**Task item**
Copy out the records that follow, leaving every character as it is.

**Record extracts**
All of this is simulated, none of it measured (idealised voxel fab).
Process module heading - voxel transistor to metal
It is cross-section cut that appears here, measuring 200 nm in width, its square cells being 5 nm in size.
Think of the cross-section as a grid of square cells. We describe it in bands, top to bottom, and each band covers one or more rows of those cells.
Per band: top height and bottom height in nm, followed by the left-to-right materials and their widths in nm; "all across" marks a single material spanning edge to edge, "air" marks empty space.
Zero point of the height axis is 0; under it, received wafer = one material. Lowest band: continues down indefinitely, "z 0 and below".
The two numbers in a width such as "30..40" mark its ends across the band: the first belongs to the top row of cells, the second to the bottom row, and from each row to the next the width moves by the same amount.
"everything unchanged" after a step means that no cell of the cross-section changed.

**Exercise response**
All of this is simulated, none of it measured (idealised voxel fab).
Process module heading - voxel transistor to metal
It is cross-section cut that appears here, measuring 200 nm in width, its square cells being 5 nm in size.
Think of the cross-section as a grid of square cells. We describe it in bands, top to bottom, and each band covers one or more rows of those cells.
Per band: top height and bottom height in nm, followed by the left-to-right materials and their widths in nm; "all across" marks a single material spanning edge to edge, "air" marks empty space.
Zero point of the height axis is 0; under it, received wafer = one material. Lowest band: continues down indefinitely, "z 0 and below".
The two numbers in a width such as "30..40" mark its ends across the band: the first belongs to the top row of cells, the second to the bottom row, and from each row to the next the width moves by the same amount.
"everything unchanged" after a step means that no cell of the cross-section changed.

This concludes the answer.